ACTION ITEM: There is material below. Print exactly the lines starting at the line with "SiN full width" and ending at the line with "SiO2 full width", ends included, and no others.

[RECORDS PROVIDED — start]

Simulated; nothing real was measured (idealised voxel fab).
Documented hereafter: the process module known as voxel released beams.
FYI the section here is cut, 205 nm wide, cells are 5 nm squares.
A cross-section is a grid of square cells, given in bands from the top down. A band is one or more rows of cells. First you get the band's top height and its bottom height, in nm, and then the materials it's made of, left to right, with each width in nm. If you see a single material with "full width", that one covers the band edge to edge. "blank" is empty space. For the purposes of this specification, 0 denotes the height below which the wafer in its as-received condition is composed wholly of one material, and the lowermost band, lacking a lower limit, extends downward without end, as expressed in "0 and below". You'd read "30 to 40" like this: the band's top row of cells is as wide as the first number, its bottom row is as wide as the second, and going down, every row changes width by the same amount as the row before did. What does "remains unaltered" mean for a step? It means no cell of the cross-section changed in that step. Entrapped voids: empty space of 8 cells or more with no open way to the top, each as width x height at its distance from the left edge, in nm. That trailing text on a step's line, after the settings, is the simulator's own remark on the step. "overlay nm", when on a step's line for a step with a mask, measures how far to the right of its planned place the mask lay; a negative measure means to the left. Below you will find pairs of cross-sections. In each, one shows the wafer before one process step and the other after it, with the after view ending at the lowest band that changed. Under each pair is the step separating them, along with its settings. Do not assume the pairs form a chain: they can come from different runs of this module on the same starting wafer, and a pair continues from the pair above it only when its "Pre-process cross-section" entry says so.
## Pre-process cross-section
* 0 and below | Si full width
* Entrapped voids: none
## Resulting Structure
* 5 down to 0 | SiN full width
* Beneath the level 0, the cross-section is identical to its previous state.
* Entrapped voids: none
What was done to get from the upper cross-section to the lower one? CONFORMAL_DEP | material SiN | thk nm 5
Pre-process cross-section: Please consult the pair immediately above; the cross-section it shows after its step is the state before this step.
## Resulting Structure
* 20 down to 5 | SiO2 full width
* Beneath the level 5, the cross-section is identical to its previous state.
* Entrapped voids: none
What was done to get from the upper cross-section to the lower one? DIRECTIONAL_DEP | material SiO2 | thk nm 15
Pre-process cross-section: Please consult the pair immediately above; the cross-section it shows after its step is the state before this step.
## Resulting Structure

[RECORDS PROVIDED — finish]

WRITTEN REPLY:
* 5 down to 0 | SiN full width
* Beneath the level 0, the cross-section is identical to its previous state.
* Entrapped voids: none
What was done to get from the upper cross-section to the lower one? CONFORMAL_DEP | material SiN | thk nm 5
Pre-process cross-section: Please consult the pair immediately above; the cross-section it shows after its step is the state before this step.
## Resulting Structure
* 20 down to 5 | SiO2 full width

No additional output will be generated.